Required action: Return the records exactly, please. Every line should match.

======== Data provided ========
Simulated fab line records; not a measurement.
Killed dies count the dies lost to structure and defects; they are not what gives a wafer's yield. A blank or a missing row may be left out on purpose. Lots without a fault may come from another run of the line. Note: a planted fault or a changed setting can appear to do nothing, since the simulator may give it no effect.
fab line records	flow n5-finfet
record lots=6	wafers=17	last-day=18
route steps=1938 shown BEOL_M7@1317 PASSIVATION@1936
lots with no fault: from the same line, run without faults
========

Written answer:
Simulated fab line records; not a measurement.
Killed dies count the dies lost to structure and defects; they are not what gives a wafer's yield. A blank or a missing row may be left out on purpose. Lots without a fault may come from another run of the line. Note: a planted fault or a changed setting can appear to do nothing, since the simulator may give it no effect.
fab line records	flow n5-finfet
record lots=6	wafers=17	last-day=18
route steps=1938 shown BEOL_M7@1317 PASSIVATION@1936
lots with no fault: from the same line, run without faults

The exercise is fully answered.